#### [Assignment]
Nothing should be left out. Transcribe the entries exactly as written.

#### [Data for analysis]
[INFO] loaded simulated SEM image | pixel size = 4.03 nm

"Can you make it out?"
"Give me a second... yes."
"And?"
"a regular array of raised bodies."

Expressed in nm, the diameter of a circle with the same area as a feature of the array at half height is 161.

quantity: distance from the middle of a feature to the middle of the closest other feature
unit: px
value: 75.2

#### [Exercise response]
[INFO] loaded simulated SEM image | pixel size = 4.03 nm

"Can you make it out?"
"Give me a second... yes."
"And?"
"a regular array of raised bodies."

Expressed in nm, the diameter of a circle with the same area as a feature of the array at half height is 161.

quantity: distance from the middle of a feature to the middle of the closest other feature
unit: px
value: 75.2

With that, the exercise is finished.